◇ ◇ ◇

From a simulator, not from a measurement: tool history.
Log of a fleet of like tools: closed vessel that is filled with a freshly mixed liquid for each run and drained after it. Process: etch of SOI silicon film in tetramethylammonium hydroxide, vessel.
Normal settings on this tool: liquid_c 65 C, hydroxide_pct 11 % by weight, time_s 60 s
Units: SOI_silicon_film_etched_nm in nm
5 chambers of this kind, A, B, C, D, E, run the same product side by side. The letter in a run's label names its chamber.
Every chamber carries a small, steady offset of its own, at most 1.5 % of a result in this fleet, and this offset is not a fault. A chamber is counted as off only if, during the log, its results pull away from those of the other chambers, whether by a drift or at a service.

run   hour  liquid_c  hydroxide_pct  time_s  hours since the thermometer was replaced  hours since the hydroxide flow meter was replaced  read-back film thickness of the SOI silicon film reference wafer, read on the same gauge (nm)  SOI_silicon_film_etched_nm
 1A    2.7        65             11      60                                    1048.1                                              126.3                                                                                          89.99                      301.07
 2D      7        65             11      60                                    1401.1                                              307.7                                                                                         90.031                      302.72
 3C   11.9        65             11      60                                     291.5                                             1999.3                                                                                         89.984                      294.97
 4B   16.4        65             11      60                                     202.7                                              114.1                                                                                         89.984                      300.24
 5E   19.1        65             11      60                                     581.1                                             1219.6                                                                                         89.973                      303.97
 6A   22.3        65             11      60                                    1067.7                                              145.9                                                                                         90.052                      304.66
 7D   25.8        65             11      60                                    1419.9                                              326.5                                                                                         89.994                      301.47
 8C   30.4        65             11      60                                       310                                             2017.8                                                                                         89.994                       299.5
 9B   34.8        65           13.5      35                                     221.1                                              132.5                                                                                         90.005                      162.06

◇ ◇ ◇

• **Required action**:
All of the records above must be reproduced exactly.

• **Response**:
From a simulator, not from a measurement: tool history.
Log of a fleet of like tools: closed vessel that is filled with a freshly mixed liquid for each run and drained after it. Process: etch of SOI silicon film in tetramethylammonium hydroxide, vessel.
Normal settings on this tool: liquid_c 65 C, hydroxide_pct 11 % by weight, time_s 60 s
Units: SOI_silicon_film_etched_nm in nm
5 chambers of this kind, A, B, C, D, E, run the same product side by side. The letter in a run's label names its chamber.
Every chamber carries a small, steady offset of its own, at most 1.5 % of a result in this fleet, and this offset is not a fault. A chamber is counted as off only if, during the log, its results pull away from those of the other chambers, whether by a drift or at a service.

run   hour  liquid_c  hydroxide_pct  time_s  hours since the thermometer was replaced  hours since the hydroxide flow meter was replaced  read-back film thickness of the SOI silicon film reference wafer, read on the same gauge (nm)  SOI_silicon_film_etched_nm
 1A    2.7        65             11      60                                    1048.1                                              126.3                                                                                          89.99                      301.07
 2D      7        65             11      60                                    1401.1                                              307.7                                                                                         90.031                      302.72
 3C   11.9        65             11      60                                     291.5                                             1999.3                                                                                         89.984                      294.97
 4B   16.4        65             11      60                                     202.7                                              114.1                                                                                         89.984                      300.24
 5E   19.1        65             11      60                                     581.1                                             1219.6                                                                                         89.973                      303.97
 6A   22.3        65             11      60                                    1067.7                                              145.9                                                                                         90.052                      304.66
 7D   25.8        65             11      60                                    1419.9                                              326.5                                                                                         89.994                      301.47
 8C   30.4        65             11      60                                       310                                             2017.8                                                                                         89.994                       299.5
 9B   34.8        65           13.5      35                                     221.1                                              132.5                                                                                         90.005                      162.06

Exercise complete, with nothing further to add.